**ACTIVITY**
Retype exactly the lines that run from the start of the data to the line holding "Cryopump on a", including both, and only those.

-- RECORDS SHOWN follows --
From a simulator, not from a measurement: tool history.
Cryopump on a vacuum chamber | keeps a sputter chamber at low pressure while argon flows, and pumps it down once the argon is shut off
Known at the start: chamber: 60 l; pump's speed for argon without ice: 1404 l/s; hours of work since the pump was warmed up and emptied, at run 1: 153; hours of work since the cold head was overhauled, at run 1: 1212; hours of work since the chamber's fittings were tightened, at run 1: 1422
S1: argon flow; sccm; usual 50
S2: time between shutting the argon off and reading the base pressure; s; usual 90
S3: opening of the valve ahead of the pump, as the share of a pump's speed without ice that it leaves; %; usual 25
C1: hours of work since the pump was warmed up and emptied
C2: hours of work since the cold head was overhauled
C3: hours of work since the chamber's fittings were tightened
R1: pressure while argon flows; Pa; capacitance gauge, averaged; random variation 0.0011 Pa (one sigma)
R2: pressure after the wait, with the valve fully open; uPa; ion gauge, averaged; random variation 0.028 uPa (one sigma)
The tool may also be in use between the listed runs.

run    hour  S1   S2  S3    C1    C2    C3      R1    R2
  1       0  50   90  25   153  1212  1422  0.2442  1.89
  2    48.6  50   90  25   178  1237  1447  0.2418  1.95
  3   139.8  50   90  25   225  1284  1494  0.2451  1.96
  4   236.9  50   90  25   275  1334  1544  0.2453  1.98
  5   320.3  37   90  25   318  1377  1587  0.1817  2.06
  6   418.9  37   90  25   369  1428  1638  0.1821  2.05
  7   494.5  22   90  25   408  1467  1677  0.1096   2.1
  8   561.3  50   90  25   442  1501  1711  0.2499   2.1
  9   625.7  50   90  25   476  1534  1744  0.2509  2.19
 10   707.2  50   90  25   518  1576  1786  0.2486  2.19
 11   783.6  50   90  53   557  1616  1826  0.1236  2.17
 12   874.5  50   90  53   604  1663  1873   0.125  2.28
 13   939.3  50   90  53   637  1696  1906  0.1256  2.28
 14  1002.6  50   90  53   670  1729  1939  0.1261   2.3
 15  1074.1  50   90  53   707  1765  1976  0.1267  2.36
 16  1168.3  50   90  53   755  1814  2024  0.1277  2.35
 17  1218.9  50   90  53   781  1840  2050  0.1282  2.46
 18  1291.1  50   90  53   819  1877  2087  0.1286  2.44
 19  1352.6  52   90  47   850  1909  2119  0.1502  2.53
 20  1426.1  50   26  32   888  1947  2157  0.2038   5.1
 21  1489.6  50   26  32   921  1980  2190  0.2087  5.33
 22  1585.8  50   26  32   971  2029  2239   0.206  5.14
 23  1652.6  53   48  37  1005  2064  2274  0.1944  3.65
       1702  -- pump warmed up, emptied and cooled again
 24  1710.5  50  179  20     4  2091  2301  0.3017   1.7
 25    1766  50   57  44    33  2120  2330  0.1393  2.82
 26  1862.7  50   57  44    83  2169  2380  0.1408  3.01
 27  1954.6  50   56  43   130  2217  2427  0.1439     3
-- RECORDS SHOWN concluded --

**REPLY**
From a simulator, not from a measurement: tool history.
Cryopump on a vacuum chamber | keeps a sputter chamber at low pressure while argon flows, and pumps it down once the argon is shut off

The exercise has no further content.